· · · · · · ·

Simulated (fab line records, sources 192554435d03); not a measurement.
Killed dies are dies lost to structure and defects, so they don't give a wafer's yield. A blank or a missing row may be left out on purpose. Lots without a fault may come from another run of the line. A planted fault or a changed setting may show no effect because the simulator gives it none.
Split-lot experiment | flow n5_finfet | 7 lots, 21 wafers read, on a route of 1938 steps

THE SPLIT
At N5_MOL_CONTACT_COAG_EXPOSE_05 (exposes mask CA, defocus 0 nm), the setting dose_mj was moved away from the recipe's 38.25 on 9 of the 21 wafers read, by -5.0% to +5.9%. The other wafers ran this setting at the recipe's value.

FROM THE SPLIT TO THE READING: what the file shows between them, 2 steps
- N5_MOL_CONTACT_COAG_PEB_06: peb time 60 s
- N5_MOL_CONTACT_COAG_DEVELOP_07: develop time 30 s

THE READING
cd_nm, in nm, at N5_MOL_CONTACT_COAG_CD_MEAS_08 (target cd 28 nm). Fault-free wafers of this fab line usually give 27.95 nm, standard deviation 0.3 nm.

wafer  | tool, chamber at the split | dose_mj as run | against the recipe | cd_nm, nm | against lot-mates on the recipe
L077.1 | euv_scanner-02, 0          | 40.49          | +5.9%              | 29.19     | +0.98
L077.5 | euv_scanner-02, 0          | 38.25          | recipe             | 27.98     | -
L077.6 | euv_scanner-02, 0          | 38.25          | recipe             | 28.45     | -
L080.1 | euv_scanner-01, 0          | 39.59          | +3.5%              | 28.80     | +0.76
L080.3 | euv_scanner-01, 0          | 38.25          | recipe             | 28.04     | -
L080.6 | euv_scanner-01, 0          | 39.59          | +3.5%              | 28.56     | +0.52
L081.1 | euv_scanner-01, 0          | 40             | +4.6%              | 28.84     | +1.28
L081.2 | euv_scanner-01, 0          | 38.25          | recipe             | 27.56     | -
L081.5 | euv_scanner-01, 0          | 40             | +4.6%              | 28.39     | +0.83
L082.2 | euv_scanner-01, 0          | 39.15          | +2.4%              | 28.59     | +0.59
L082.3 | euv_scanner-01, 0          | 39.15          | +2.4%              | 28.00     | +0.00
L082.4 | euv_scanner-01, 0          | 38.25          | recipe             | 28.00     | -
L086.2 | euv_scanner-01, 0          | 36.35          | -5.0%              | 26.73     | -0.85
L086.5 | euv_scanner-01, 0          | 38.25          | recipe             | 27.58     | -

· · · · · · ·

#### Work item:
Output the lines above between the one holding "Killed dies are" and the one holding "- N5_MOL_CONTACT_COAG_PEB_06: peb time 60 s", inclusive, with nothing before or after them.

#### Result:
Killed dies are dies lost to structure and defects, so they don't give a wafer's yield. A blank or a missing row may be left out on purpose. Lots without a fault may come from another run of the line. A planted fault or a changed setting may show no effect because the simulator gives it none.
Split-lot experiment | flow n5_finfet | 7 lots, 21 wafers read, on a route of 1938 steps

THE SPLIT
At N5_MOL_CONTACT_COAG_EXPOSE_05 (exposes mask CA, defocus 0 nm), the setting dose_mj was moved away from the recipe's 38.25 on 9 of the 21 wafers read, by -5.0% to +5.9%. The other wafers ran this setting at the recipe's value.

FROM THE SPLIT TO THE READING: what the file shows between them, 2 steps
- N5_MOL_CONTACT_COAG_PEB_06: peb time 60 s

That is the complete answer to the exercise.